+++ INPUT DATA +++

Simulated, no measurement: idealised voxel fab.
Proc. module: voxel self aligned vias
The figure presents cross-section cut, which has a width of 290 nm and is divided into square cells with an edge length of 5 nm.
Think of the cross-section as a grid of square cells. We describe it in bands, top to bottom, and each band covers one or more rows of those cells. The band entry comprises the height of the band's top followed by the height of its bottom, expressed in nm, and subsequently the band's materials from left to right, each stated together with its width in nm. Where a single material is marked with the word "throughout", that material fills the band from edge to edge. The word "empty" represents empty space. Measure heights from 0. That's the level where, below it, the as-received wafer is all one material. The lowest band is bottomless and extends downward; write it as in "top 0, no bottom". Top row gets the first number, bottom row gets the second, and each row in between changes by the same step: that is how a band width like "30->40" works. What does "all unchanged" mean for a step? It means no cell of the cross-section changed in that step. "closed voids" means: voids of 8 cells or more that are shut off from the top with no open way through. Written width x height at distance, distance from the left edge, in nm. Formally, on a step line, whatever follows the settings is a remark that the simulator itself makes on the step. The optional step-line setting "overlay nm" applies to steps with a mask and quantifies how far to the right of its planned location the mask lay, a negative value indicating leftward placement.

+++

◆ **ASSIGNMENT**: What you return should be the lines from the beginning of the records through the one that contains "The figure presents", repeated exactly and with no additions.

◆ **ANSWER SECTION**:
Simulated, no measurement: idealised voxel fab.
Proc. module: voxel self aligned vias
The figure presents cross-section cut, which has a width of 290 nm and is divided into square cells with an edge length of 5 nm.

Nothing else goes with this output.